→ **Assignment**: When you reach the line containing "step 8: CMP (height nm 40)", include it and stop; until then, return each line of the material exactly, starting with the first.

>>>>
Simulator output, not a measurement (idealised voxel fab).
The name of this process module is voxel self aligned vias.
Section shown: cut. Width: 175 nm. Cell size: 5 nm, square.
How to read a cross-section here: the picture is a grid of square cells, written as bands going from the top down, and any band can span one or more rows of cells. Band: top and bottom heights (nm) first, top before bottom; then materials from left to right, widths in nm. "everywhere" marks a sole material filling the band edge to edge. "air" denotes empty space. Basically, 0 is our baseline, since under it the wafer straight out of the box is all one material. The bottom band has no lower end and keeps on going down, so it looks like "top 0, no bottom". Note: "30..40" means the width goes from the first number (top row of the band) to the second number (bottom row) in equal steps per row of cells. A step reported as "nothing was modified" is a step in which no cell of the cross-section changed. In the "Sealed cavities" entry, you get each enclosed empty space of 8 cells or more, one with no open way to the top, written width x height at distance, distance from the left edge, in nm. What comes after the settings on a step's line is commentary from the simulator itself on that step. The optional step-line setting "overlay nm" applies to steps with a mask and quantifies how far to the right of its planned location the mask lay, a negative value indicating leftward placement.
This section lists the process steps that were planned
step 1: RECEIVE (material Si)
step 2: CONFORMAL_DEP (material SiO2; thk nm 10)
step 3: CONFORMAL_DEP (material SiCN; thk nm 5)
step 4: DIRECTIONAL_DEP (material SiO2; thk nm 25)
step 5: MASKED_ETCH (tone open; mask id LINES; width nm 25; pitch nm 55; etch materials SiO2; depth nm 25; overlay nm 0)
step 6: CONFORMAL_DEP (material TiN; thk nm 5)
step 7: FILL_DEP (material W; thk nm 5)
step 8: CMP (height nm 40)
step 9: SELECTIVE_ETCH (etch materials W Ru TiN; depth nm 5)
<<<<

→ **Solution**:
Simulator output, not a measurement (idealised voxel fab).
The name of this process module is voxel self aligned vias.
Section shown: cut. Width: 175 nm. Cell size: 5 nm, square.
How to read a cross-section here: the picture is a grid of square cells, written as bands going from the top down, and any band can span one or more rows of cells. Band: top and bottom heights (nm) first, top before bottom; then materials from left to right, widths in nm. "everywhere" marks a sole material filling the band edge to edge. "air" denotes empty space. Basically, 0 is our baseline, since under it the wafer straight out of the box is all one material. The bottom band has no lower end and keeps on going down, so it looks like "top 0, no bottom". Note: "30..40" means the width goes from the first number (top row of the band) to the second number (bottom row) in equal steps per row of cells. A step reported as "nothing was modified" is a step in which no cell of the cross-section changed. In the "Sealed cavities" entry, you get each enclosed empty space of 8 cells or more, one with no open way to the top, written width x height at distance, distance from the left edge, in nm. What comes after the settings on a step's line is commentary from the simulator itself on that step. The optional step-line setting "overlay nm" applies to steps with a mask and quantifies how far to the right of its planned location the mask lay, a negative value indicating leftward placement.
This section lists the process steps that were planned
step 1: RECEIVE (material Si)
step 2: CONFORMAL_DEP (material SiO2; thk nm 10)
step 3: CONFORMAL_DEP (material SiCN; thk nm 5)
step 4: DIRECTIONAL_DEP (material SiO2; thk nm 25)
step 5: MASKED_ETCH (tone open; mask id LINES; width nm 25; pitch nm 55; etch materials SiO2; depth nm 25; overlay nm 0)
step 6: CONFORMAL_DEP (material TiN; thk nm 5)
step 7: FILL_DEP (material W; thk nm 5)
step 8: CMP (height nm 40)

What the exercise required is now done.